Given entries
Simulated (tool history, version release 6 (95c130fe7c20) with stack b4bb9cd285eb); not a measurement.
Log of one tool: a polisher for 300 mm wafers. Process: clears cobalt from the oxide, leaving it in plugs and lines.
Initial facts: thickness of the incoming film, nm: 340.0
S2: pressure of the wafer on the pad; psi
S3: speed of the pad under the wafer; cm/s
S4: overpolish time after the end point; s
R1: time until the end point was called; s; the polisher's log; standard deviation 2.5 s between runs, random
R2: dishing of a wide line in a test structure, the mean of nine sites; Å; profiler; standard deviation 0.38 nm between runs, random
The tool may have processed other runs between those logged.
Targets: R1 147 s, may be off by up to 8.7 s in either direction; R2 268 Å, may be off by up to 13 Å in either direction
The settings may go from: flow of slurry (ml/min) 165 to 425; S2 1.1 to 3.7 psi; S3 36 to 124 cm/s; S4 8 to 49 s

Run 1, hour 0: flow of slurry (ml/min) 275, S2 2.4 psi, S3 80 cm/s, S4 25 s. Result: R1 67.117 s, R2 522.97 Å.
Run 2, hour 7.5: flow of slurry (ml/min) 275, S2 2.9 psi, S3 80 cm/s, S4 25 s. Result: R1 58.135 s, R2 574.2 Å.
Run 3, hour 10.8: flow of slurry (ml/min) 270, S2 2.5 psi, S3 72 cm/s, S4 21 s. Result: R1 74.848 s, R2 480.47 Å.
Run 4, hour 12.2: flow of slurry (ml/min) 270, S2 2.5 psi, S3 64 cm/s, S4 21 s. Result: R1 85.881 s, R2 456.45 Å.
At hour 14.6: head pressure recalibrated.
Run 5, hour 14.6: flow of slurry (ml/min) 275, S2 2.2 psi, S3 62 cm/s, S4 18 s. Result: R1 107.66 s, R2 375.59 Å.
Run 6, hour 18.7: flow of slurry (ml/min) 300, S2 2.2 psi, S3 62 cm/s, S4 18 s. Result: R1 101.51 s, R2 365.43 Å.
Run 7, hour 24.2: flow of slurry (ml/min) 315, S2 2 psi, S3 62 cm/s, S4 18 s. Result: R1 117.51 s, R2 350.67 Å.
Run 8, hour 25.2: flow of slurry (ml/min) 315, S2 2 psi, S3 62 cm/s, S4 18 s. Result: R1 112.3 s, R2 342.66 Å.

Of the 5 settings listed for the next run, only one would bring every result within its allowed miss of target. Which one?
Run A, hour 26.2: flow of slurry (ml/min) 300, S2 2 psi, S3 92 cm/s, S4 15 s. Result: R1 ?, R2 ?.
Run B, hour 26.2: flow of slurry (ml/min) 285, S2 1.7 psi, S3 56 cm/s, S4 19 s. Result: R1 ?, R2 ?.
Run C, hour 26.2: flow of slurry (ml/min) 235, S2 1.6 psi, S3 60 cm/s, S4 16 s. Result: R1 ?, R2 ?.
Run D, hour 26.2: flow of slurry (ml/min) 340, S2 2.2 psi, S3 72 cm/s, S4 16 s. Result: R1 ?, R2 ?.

Work instruction
Please print verbatim each line from the first line of the entries above to the line that contains "Of the 5 settings", inclusive, and nothing more.

Answer space
Simulated (tool history, version release 6 (95c130fe7c20) with stack b4bb9cd285eb); not a measurement.
Log of one tool: a polisher for 300 mm wafers. Process: clears cobalt from the oxide, leaving it in plugs and lines.
Initial facts: thickness of the incoming film, nm: 340.0
S2: pressure of the wafer on the pad; psi
S3: speed of the pad under the wafer; cm/s
S4: overpolish time after the end point; s
R1: time until the end point was called; s; the polisher's log; standard deviation 2.5 s between runs, random
R2: dishing of a wide line in a test structure, the mean of nine sites; Å; profiler; standard deviation 0.38 nm between runs, random
The tool may have processed other runs between those logged.
Targets: R1 147 s, may be off by up to 8.7 s in either direction; R2 268 Å, may be off by up to 13 Å in either direction
The settings may go from: flow of slurry (ml/min) 165 to 425; S2 1.1 to 3.7 psi; S3 36 to 124 cm/s; S4 8 to 49 s

Run 1, hour 0: flow of slurry (ml/min) 275, S2 2.4 psi, S3 80 cm/s, S4 25 s. Result: R1 67.117 s, R2 522.97 Å.
Run 2, hour 7.5: flow of slurry (ml/min) 275, S2 2.9 psi, S3 80 cm/s, S4 25 s. Result: R1 58.135 s, R2 574.2 Å.
Run 3, hour 10.8: flow of slurry (ml/min) 270, S2 2.5 psi, S3 72 cm/s, S4 21 s. Result: R1 74.848 s, R2 480.47 Å.
Run 4, hour 12.2: flow of slurry (ml/min) 270, S2 2.5 psi, S3 64 cm/s, S4 21 s. Result: R1 85.881 s, R2 456.45 Å.
At hour 14.6: head pressure recalibrated.
Run 5, hour 14.6: flow of slurry (ml/min) 275, S2 2.2 psi, S3 62 cm/s, S4 18 s. Result: R1 107.66 s, R2 375.59 Å.
Run 6, hour 18.7: flow of slurry (ml/min) 300, S2 2.2 psi, S3 62 cm/s, S4 18 s. Result: R1 101.51 s, R2 365.43 Å.
Run 7, hour 24.2: flow of slurry (ml/min) 315, S2 2 psi, S3 62 cm/s, S4 18 s. Result: R1 117.51 s, R2 350.67 Å.
Run 8, hour 25.2: flow of slurry (ml/min) 315, S2 2 psi, S3 62 cm/s, S4 18 s. Result: R1 112.3 s, R2 342.66 Å.

Of the 5 settings listed for the next run, only one would bring every result within its allowed miss of target. Which one?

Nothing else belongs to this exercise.